Work order. All lines from the opening of the data to the line containing "Before the reading, the" must be returned unchanged, and only those lines.

Supplied data.
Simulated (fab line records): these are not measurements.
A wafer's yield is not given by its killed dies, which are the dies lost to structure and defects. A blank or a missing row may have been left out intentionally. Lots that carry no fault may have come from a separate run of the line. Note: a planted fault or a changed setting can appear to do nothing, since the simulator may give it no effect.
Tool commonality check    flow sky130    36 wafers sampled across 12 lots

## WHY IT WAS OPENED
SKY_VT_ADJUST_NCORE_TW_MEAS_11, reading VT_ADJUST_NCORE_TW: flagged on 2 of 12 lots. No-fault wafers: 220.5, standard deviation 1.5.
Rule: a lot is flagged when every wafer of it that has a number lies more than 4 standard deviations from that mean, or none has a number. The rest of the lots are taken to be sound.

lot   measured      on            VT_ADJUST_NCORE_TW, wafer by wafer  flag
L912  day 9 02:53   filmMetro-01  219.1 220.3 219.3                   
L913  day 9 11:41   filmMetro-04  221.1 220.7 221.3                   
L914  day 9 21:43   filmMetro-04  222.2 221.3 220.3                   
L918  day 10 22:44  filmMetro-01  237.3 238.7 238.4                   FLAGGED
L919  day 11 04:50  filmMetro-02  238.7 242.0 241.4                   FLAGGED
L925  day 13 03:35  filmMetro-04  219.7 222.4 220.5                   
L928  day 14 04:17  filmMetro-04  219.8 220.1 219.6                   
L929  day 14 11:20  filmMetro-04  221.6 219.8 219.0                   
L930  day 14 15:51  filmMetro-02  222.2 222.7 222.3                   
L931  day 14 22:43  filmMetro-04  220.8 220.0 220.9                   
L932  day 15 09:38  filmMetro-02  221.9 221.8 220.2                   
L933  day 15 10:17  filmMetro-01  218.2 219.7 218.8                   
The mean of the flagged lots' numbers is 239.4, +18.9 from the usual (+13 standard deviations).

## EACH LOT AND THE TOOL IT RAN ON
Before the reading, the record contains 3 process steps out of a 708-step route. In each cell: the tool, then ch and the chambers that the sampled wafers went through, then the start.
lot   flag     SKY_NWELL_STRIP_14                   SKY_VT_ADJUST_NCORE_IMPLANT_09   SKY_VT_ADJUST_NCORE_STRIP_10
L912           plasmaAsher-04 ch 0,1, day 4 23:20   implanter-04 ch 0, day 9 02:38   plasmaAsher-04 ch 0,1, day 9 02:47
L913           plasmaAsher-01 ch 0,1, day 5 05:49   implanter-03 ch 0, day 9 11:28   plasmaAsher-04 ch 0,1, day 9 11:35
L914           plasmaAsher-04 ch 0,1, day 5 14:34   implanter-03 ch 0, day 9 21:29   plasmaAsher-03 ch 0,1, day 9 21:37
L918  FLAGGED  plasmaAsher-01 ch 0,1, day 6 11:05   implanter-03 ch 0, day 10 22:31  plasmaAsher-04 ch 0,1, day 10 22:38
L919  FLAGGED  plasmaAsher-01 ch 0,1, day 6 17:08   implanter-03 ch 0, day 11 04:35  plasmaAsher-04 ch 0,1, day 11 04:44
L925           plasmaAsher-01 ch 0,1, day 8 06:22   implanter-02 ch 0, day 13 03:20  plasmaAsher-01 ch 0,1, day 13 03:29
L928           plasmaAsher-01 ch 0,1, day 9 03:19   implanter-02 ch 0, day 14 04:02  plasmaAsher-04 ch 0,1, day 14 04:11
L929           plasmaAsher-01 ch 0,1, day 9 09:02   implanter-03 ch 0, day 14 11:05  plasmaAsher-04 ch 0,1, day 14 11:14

Response area.
Simulated (fab line records): these are not measurements.
A wafer's yield is not given by its killed dies, which are the dies lost to structure and defects. A blank or a missing row may have been left out intentionally. Lots that carry no fault may have come from a separate run of the line. Note: a planted fault or a changed setting can appear to do nothing, since the simulator may give it no effect.
Tool commonality check    flow sky130    36 wafers sampled across 12 lots

## WHY IT WAS OPENED
SKY_VT_ADJUST_NCORE_TW_MEAS_11, reading VT_ADJUST_NCORE_TW: flagged on 2 of 12 lots. No-fault wafers: 220.5, standard deviation 1.5.
Rule: a lot is flagged when every wafer of it that has a number lies more than 4 standard deviations from that mean, or none has a number. The rest of the lots are taken to be sound.

lot   measured      on            VT_ADJUST_NCORE_TW, wafer by wafer  flag
L912  day 9 02:53   filmMetro-01  219.1 220.3 219.3                   
L913  day 9 11:41   filmMetro-04  221.1 220.7 221.3                   
L914  day 9 21:43   filmMetro-04  222.2 221.3 220.3                   
L918  day 10 22:44  filmMetro-01  237.3 238.7 238.4                   FLAGGED
L919  day 11 04:50  filmMetro-02  238.7 242.0 241.4                   FLAGGED
L925  day 13 03:35  filmMetro-04  219.7 222.4 220.5                   
L928  day 14 04:17  filmMetro-04  219.8 220.1 219.6                   
L929  day 14 11:20  filmMetro-04  221.6 219.8 219.0                   
L930  day 14 15:51  filmMetro-02  222.2 222.7 222.3                   
L931  day 14 22:43  filmMetro-04  220.8 220.0 220.9                   
L932  day 15 09:38  filmMetro-02  221.9 221.8 220.2                   
L933  day 15 10:17  filmMetro-01  218.2 219.7 218.8                   
The mean of the flagged lots' numbers is 239.4, +18.9 from the usual (+13 standard deviations).

## EACH LOT AND THE TOOL IT RAN ON
Before the reading, the record contains 3 process steps out of a 708-step route. In each cell: the tool, then ch and the chambers that the sampled wafers went through, then the start.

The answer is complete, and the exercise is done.